* **Dataset entries**
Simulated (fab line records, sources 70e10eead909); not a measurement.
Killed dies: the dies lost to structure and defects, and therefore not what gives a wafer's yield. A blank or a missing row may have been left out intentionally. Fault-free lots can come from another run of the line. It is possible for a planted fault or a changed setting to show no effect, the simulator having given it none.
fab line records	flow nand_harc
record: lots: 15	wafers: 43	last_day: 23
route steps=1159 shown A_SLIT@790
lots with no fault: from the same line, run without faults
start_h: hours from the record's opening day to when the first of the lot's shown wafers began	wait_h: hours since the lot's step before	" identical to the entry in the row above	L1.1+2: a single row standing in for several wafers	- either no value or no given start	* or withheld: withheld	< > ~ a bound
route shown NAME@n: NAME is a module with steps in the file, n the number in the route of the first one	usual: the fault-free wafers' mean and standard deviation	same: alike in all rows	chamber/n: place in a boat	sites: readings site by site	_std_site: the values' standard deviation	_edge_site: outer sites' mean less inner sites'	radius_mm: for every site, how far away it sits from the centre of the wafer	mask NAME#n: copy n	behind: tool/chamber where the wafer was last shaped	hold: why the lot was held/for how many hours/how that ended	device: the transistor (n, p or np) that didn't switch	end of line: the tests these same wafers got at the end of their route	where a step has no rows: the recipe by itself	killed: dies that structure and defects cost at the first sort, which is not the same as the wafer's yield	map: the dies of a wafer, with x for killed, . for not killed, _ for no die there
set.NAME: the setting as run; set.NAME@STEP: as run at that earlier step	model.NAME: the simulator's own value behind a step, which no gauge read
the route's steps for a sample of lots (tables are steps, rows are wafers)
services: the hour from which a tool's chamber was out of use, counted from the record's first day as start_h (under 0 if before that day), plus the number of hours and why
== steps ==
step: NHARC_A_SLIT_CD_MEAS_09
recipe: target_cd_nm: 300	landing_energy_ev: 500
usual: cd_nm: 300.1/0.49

* **Assigned task**
Could you copy exactly the lines from the first line of the records above through the line containing "the route's steps", both included, and nothing else?

* **Worked solution**
Simulated (fab line records, sources 70e10eead909); not a measurement.
Killed dies: the dies lost to structure and defects, and therefore not what gives a wafer's yield. A blank or a missing row may have been left out intentionally. Fault-free lots can come from another run of the line. It is possible for a planted fault or a changed setting to show no effect, the simulator having given it none.
fab line records	flow nand_harc
record: lots: 15	wafers: 43	last_day: 23
route steps=1159 shown A_SLIT@790
lots with no fault: from the same line, run without faults
start_h: hours from the record's opening day to when the first of the lot's shown wafers began	wait_h: hours since the lot's step before	" identical to the entry in the row above	L1.1+2: a single row standing in for several wafers	- either no value or no given start	* or withheld: withheld	< > ~ a bound
route shown NAME@n: NAME is a module with steps in the file, n the number in the route of the first one	usual: the fault-free wafers' mean and standard deviation	same: alike in all rows	chamber/n: place in a boat	sites: readings site by site	_std_site: the values' standard deviation	_edge_site: outer sites' mean less inner sites'	radius_mm: for every site, how far away it sits from the centre of the wafer	mask NAME#n: copy n	behind: tool/chamber where the wafer was last shaped	hold: why the lot was held/for how many hours/how that ended	device: the transistor (n, p or np) that didn't switch	end of line: the tests these same wafers got at the end of their route	where a step has no rows: the recipe by itself	killed: dies that structure and defects cost at the first sort, which is not the same as the wafer's yield	map: the dies of a wafer, with x for killed, . for not killed, _ for no die there
set.NAME: the setting as run; set.NAME@STEP: as run at that earlier step	model.NAME: the simulator's own value behind a step, which no gauge read
the route's steps for a sample of lots (tables are steps, rows are wafers)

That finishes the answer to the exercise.